__Exercise data__:
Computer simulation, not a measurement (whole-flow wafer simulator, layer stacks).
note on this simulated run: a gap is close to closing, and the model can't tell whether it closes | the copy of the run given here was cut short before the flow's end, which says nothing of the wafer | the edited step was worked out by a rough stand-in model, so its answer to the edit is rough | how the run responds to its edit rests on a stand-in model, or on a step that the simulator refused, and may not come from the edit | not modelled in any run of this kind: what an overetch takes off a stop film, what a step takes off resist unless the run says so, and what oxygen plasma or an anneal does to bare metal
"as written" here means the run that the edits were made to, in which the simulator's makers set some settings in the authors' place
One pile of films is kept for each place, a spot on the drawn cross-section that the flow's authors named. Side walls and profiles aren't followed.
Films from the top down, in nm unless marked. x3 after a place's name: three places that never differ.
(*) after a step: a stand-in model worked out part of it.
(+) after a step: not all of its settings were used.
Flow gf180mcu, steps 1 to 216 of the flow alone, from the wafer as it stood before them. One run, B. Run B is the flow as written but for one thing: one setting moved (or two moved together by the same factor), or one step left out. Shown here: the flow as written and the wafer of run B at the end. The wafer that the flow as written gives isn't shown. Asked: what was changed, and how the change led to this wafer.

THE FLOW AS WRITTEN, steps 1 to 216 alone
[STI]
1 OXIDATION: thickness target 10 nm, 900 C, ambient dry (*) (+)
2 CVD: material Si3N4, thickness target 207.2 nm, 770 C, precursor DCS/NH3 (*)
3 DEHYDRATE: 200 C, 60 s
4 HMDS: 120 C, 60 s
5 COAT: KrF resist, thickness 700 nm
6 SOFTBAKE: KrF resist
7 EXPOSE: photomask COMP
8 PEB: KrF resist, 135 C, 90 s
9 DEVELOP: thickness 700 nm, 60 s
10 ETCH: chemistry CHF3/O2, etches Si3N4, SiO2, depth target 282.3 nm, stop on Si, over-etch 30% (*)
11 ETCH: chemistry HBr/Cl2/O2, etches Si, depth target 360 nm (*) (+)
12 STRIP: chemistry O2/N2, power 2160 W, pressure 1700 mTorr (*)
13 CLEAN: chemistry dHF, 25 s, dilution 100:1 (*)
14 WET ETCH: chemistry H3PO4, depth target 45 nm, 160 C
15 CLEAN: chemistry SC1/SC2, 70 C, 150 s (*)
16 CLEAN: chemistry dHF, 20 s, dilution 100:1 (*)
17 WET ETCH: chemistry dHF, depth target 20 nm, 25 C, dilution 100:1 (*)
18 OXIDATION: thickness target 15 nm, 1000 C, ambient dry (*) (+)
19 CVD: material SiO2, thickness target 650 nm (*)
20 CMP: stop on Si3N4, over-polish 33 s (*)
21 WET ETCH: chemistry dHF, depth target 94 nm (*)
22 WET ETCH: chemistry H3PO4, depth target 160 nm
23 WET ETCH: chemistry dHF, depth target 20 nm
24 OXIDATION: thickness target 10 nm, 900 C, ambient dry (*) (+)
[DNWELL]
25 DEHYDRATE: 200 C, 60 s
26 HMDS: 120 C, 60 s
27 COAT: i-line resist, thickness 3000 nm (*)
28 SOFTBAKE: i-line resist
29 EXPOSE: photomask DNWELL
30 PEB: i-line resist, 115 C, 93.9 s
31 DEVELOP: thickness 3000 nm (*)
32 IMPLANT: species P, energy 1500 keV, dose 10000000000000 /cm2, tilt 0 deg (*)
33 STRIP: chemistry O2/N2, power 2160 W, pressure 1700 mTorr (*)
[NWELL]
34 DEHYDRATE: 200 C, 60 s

__Required action__:
Each line of the records above, from the first through the one containing "14 WET ETCH: chemistry", is to be retyped exactly; no other line belongs.

__Exercise result__:
Computer simulation, not a measurement (whole-flow wafer simulator, layer stacks).
note on this simulated run: a gap is close to closing, and the model can't tell whether it closes | the copy of the run given here was cut short before the flow's end, which says nothing of the wafer | the edited step was worked out by a rough stand-in model, so its answer to the edit is rough | how the run responds to its edit rests on a stand-in model, or on a step that the simulator refused, and may not come from the edit | not modelled in any run of this kind: what an overetch takes off a stop film, what a step takes off resist unless the run says so, and what oxygen plasma or an anneal does to bare metal
"as written" here means the run that the edits were made to, in which the simulator's makers set some settings in the authors' place
One pile of films is kept for each place, a spot on the drawn cross-section that the flow's authors named. Side walls and profiles aren't followed.
Films from the top down, in nm unless marked. x3 after a place's name: three places that never differ.
(*) after a step: a stand-in model worked out part of it.
(+) after a step: not all of its settings were used.
Flow gf180mcu, steps 1 to 216 of the flow alone, from the wafer as it stood before them. One run, B. Run B is the flow as written but for one thing: one setting moved (or two moved together by the same factor), or one step left out. Shown here: the flow as written and the wafer of run B at the end. The wafer that the flow as written gives isn't shown. Asked: what was changed, and how the change led to this wafer.

THE FLOW AS WRITTEN, steps 1 to 216 alone
[STI]
1 OXIDATION: thickness target 10 nm, 900 C, ambient dry (*) (+)
2 CVD: material Si3N4, thickness target 207.2 nm, 770 C, precursor DCS/NH3 (*)
3 DEHYDRATE: 200 C, 60 s
4 HMDS: 120 C, 60 s
5 COAT: KrF resist, thickness 700 nm
6 SOFTBAKE: KrF resist
7 EXPOSE: photomask COMP
8 PEB: KrF resist, 135 C, 90 s
9 DEVELOP: thickness 700 nm, 60 s
10 ETCH: chemistry CHF3/O2, etches Si3N4, SiO2, depth target 282.3 nm, stop on Si, over-etch 30% (*)
11 ETCH: chemistry HBr/Cl2/O2, etches Si, depth target 360 nm (*) (+)
12 STRIP: chemistry O2/N2, power 2160 W, pressure 1700 mTorr (*)
13 CLEAN: chemistry dHF, 25 s, dilution 100:1 (*)
14 WET ETCH: chemistry H3PO4, depth target 45 nm, 160 C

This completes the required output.